Source data:
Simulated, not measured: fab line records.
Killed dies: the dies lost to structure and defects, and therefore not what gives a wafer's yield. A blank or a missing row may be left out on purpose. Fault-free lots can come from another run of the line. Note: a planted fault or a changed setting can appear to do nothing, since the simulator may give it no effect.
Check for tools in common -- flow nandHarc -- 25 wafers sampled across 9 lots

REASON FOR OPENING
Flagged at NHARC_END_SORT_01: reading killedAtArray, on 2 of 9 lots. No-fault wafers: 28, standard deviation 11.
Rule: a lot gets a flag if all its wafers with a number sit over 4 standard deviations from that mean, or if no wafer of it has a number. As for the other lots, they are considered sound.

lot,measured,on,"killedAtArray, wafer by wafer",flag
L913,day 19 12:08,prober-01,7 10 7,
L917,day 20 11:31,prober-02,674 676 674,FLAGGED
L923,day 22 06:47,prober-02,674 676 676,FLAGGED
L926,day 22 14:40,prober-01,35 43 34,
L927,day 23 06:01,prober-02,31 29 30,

Work task:
With nothing left out, copy the data above exactly.

Answer area:
Simulated, not measured: fab line records.
Killed dies: the dies lost to structure and defects, and therefore not what gives a wafer's yield. A blank or a missing row may be left out on purpose. Fault-free lots can come from another run of the line. Note: a planted fault or a changed setting can appear to do nothing, since the simulator may give it no effect.
Check for tools in common -- flow nandHarc -- 25 wafers sampled across 9 lots

REASON FOR OPENING
Flagged at NHARC_END_SORT_01: reading killedAtArray, on 2 of 9 lots. No-fault wafers: 28, standard deviation 11.
Rule: a lot gets a flag if all its wafers with a number sit over 4 standard deviations from that mean, or if no wafer of it has a number. As for the other lots, they are considered sound.

lot,measured,on,"killedAtArray, wafer by wafer",flag
L913,day 19 12:08,prober-01,7 10 7,
L917,day 20 11:31,prober-02,674 676 674,FLAGGED
L923,day 22 06:47,prober-02,674 676 676,FLAGGED
L926,day 22 14:40,prober-01,35 43 34,
L927,day 23 06:01,prober-02,31 29 30,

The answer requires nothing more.